┏━━

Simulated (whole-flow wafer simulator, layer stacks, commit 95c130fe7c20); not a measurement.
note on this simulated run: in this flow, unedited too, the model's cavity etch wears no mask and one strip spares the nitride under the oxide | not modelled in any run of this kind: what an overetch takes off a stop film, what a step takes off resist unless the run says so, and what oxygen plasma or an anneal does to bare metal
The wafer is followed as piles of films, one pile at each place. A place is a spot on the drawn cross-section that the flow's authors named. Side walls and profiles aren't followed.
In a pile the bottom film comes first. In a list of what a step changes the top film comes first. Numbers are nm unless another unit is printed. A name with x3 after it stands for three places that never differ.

┗━━

_Brief_
From top to bottom, return the material above unchanged.

_Written answer_
Simulated (whole-flow wafer simulator, layer stacks, commit 95c130fe7c20); not a measurement.
note on this simulated run: in this flow, unedited too, the model's cavity etch wears no mask and one strip spares the nitride under the oxide | not modelled in any run of this kind: what an overetch takes off a stop film, what a step takes off resist unless the run says so, and what oxygen plasma or an anneal does to bare metal
The wafer is followed as piles of films, one pile at each place. A place is a spot on the drawn cross-section that the flow's authors named. Side walls and profiles aren't followed.
In a pile the bottom film comes first. In a list of what a step changes the top film comes first. Numbers are nm unless another unit is printed. A name with x3 after it stands for three places that never differ.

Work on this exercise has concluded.